[Start of section]

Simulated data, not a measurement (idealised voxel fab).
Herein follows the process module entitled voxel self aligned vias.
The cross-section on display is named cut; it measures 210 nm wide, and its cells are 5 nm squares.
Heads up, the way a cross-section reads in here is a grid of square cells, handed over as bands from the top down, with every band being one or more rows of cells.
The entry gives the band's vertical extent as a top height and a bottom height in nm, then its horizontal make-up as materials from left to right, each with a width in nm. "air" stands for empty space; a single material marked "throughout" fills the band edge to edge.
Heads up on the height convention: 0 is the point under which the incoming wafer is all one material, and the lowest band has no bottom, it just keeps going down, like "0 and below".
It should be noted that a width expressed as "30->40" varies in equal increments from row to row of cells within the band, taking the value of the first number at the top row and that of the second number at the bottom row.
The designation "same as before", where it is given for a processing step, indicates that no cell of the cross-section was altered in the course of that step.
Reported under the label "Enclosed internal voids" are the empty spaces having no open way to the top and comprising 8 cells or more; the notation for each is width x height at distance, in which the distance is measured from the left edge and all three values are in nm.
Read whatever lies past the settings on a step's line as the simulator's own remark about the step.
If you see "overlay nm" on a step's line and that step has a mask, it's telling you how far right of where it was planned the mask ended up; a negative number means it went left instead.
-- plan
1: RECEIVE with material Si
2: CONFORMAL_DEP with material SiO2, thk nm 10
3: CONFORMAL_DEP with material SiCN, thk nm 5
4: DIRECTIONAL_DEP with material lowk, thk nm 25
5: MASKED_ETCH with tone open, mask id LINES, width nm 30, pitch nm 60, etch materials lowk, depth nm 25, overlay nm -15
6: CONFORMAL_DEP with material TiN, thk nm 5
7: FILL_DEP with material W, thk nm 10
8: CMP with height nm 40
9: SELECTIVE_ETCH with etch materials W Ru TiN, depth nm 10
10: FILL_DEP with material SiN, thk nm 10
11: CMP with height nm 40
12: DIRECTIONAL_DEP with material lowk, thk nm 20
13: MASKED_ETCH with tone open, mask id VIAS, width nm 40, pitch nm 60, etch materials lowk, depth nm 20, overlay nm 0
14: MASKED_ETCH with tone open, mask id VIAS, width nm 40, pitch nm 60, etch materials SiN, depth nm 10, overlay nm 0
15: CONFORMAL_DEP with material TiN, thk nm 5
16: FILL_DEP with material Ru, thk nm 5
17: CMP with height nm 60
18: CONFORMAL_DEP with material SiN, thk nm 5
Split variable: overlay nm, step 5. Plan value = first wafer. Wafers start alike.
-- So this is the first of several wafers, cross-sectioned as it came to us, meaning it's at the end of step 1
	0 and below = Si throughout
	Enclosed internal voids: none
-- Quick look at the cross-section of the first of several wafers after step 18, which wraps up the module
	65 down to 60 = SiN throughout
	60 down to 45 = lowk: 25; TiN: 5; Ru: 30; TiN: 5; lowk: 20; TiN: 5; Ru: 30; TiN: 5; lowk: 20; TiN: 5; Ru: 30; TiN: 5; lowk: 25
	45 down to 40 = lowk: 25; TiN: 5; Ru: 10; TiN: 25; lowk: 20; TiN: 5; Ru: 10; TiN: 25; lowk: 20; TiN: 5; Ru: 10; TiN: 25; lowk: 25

[End of section]

Work task:
Only the lines from the beginning of the material above through the line with "Reported under the" are wanted; extract them exactly.

Written response:
Simulated data, not a measurement (idealised voxel fab).
Herein follows the process module entitled voxel self aligned vias.
The cross-section on display is named cut; it measures 210 nm wide, and its cells are 5 nm squares.
Heads up, the way a cross-section reads in here is a grid of square cells, handed over as bands from the top down, with every band being one or more rows of cells.
The entry gives the band's vertical extent as a top height and a bottom height in nm, then its horizontal make-up as materials from left to right, each with a width in nm. "air" stands for empty space; a single material marked "throughout" fills the band edge to edge.
Heads up on the height convention: 0 is the point under which the incoming wafer is all one material, and the lowest band has no bottom, it just keeps going down, like "0 and below".
It should be noted that a width expressed as "30->40" varies in equal increments from row to row of cells within the band, taking the value of the first number at the top row and that of the second number at the bottom row.
The designation "same as before", where it is given for a processing step, indicates that no cell of the cross-section was altered in the course of that step.
Reported under the label "Enclosed internal voids" are the empty spaces having no open way to the top and comprising 8 cells or more; the notation for each is width x height at distance, in which the distance is measured from the left edge and all three values are in nm.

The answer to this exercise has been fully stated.